-- ASSIGNED TASK --
Return every record verbatim.

-- Opening Marker --

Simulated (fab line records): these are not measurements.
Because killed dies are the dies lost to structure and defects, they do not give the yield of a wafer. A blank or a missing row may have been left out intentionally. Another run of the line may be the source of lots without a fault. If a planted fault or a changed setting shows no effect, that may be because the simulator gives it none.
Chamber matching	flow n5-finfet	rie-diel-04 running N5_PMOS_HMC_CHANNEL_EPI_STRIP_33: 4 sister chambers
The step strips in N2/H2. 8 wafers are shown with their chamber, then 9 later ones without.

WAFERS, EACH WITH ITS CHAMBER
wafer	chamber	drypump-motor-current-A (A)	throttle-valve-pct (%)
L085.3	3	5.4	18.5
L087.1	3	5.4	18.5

-- Closing Marker --

-- ANSWER AREA --
Simulated (fab line records): these are not measurements.
Because killed dies are the dies lost to structure and defects, they do not give the yield of a wafer. A blank or a missing row may have been left out intentionally. Another run of the line may be the source of lots without a fault. If a planted fault or a changed setting shows no effect, that may be because the simulator gives it none.
Chamber matching	flow n5-finfet	rie-diel-04 running N5_PMOS_HMC_CHANNEL_EPI_STRIP_33: 4 sister chambers
The step strips in N2/H2. 8 wafers are shown with their chamber, then 9 later ones without.

WAFERS, EACH WITH ITS CHAMBER
wafer	chamber	drypump-motor-current-A (A)	throttle-valve-pct (%)
L085.3	3	5.4	18.5
L087.1	3	5.4	18.5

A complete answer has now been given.